== == ==

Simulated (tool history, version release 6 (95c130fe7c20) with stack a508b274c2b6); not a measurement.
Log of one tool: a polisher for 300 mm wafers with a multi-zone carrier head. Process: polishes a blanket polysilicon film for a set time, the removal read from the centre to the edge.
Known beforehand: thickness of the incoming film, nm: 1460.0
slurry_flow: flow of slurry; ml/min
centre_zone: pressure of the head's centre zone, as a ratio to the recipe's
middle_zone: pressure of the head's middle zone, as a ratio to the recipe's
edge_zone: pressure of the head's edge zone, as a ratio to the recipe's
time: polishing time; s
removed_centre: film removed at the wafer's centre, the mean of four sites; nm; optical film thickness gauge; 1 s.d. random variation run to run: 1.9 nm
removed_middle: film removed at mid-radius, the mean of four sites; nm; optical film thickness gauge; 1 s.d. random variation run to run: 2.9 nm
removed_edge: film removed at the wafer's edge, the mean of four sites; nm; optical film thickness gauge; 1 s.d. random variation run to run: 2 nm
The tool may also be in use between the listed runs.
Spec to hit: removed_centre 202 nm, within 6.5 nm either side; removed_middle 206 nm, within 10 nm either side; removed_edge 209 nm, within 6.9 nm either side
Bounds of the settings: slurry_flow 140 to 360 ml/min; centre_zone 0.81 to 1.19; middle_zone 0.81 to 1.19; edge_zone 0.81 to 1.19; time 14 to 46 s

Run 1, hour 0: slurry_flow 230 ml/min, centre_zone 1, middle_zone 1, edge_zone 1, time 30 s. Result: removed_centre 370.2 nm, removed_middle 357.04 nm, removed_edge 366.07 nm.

== == ==

Action item - Only the lines from the start of the listing through the line with "middle_zone: pressure of" should be repeated, each exactly as it stands.

Response box -
Simulated (tool history, version release 6 (95c130fe7c20) with stack a508b274c2b6); not a measurement.
Log of one tool: a polisher for 300 mm wafers with a multi-zone carrier head. Process: polishes a blanket polysilicon film for a set time, the removal read from the centre to the edge.
Known beforehand: thickness of the incoming film, nm: 1460.0
slurry_flow: flow of slurry; ml/min
centre_zone: pressure of the head's centre zone, as a ratio to the recipe's
middle_zone: pressure of the head's middle zone, as a ratio to the recipe's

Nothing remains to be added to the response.